= = =
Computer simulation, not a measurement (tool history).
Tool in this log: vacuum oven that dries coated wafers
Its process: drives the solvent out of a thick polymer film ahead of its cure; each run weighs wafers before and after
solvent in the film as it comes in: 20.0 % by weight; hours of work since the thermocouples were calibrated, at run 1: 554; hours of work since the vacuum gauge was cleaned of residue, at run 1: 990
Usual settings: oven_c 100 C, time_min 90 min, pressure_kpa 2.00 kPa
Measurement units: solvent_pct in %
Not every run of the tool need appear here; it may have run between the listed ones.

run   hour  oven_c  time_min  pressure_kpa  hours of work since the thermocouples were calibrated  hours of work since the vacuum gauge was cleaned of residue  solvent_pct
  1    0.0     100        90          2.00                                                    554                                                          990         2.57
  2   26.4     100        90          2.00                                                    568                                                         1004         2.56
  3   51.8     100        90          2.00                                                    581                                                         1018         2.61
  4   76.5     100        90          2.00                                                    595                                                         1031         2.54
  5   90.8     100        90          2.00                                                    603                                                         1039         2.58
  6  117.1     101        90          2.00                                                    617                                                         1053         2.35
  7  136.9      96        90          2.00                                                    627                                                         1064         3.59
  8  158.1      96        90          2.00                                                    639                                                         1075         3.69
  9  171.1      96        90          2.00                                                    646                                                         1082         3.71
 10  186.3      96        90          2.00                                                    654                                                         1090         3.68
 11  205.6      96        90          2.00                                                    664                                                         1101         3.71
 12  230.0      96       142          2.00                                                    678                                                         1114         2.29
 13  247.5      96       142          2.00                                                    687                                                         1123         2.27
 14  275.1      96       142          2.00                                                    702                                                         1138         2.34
= = =

◆ **Action item**
The line containing "Its process: drives" marks the end: copy exactly every line from the top of the data above down to it, that line included.

◆ **Exercise response**
Computer simulation, not a measurement (tool history).
Tool in this log: vacuum oven that dries coated wafers
Its process: drives the solvent out of a thick polymer film ahead of its cure; each run weighs wafers before and after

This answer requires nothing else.